SOURCE INFORMATION =
/---
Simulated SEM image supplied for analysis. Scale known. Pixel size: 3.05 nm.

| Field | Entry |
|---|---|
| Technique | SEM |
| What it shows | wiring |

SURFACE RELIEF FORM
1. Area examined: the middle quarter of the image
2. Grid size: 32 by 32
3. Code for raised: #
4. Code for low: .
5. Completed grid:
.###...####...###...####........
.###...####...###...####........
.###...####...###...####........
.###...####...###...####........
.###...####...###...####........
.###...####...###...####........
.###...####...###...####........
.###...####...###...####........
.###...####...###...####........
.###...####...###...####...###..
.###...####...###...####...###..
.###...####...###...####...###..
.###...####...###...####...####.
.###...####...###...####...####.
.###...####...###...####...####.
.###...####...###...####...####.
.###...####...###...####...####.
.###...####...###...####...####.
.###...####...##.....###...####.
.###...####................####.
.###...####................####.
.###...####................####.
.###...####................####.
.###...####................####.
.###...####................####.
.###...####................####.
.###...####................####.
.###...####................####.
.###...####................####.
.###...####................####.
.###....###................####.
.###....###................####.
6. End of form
\---

TASK ITEM = What you return must match the records above exactly.

YOUR RESPONSE =
Simulated SEM image supplied for analysis. Scale known. Pixel size: 3.05 nm.

| Field | Entry |
|---|---|
| Technique | SEM |
| What it shows | wiring |

SURFACE RELIEF FORM
1. Area examined: the middle quarter of the image
2. Grid size: 32 by 32
3. Code for raised: #
4. Code for low: .
5. Completed grid:
.###...####...###...####........
.###...####...###...####........
.###...####...###...####........
.###...####...###...####........
.###...####...###...####........
.###...####...###...####........
.###...####...###...####........
.###...####...###...####........
.###...####...###...####........
.###...####...###...####...###..
.###...####...###...####...###..
.###...####...###...####...###..
.###...####...###...####...####.
.###...####...###...####...####.
.###...####...###...####...####.
.###...####...###...####...####.
.###...####...###...####...####.
.###...####...###...####...####.
.###...####...##.....###...####.
.###...####................####.
.###...####................####.
.###...####................####.
.###...####................####.
.###...####................####.
.###...####................####.
.###...####................####.
.###...####................####.
.###...####................####.
.###...####................####.
.###...####................####.
.###....###................####.
.###....###................####.
6. End of form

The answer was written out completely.